DATASET CONTENT Block Start

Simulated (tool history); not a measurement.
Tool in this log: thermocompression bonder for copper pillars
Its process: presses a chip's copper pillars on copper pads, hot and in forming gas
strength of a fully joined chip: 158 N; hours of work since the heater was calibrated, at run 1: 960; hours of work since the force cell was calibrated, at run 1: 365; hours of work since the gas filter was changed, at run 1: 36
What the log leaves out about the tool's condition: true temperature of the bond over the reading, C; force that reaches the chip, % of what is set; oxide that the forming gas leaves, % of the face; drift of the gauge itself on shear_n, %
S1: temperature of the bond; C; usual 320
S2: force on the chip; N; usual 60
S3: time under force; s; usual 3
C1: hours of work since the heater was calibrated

DATASET CONTENT Block End

ASSIGNMENT: Every entry is to be repeated exactly as it stands.

ANSWER SPACE:
Simulated (tool history); not a measurement.
Tool in this log: thermocompression bonder for copper pillars
Its process: presses a chip's copper pillars on copper pads, hot and in forming gas
strength of a fully joined chip: 158 N; hours of work since the heater was calibrated, at run 1: 960; hours of work since the force cell was calibrated, at run 1: 365; hours of work since the gas filter was changed, at run 1: 36
What the log leaves out about the tool's condition: true temperature of the bond over the reading, C; force that reaches the chip, % of what is set; oxide that the forming gas leaves, % of the face; drift of the gauge itself on shear_n, %
S1: temperature of the bond; C; usual 320
S2: force on the chip; N; usual 60
S3: time under force; s; usual 3
C1: hours of work since the heater was calibrated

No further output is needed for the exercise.